== Dataset excerpts ==
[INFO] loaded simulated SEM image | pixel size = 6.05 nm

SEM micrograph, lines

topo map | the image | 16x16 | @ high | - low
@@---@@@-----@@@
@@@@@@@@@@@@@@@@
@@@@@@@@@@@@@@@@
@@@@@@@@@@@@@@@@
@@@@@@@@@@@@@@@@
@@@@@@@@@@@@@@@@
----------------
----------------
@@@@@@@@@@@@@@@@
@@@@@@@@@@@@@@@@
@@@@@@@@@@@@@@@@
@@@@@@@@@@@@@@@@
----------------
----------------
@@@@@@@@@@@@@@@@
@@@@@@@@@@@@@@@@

== Work task ==
From the first line to the last, transcribe the data exactly.

== Answer box ==
[INFO] loaded simulated SEM image | pixel size = 6.05 nm

SEM micrograph, lines

topo map | the image | 16x16 | @ high | - low
@@---@@@-----@@@
@@@@@@@@@@@@@@@@
@@@@@@@@@@@@@@@@
@@@@@@@@@@@@@@@@
@@@@@@@@@@@@@@@@
@@@@@@@@@@@@@@@@
----------------
----------------
@@@@@@@@@@@@@@@@
@@@@@@@@@@@@@@@@
@@@@@@@@@@@@@@@@
@@@@@@@@@@@@@@@@
----------------
----------------
@@@@@@@@@@@@@@@@
@@@@@@@@@@@@@@@@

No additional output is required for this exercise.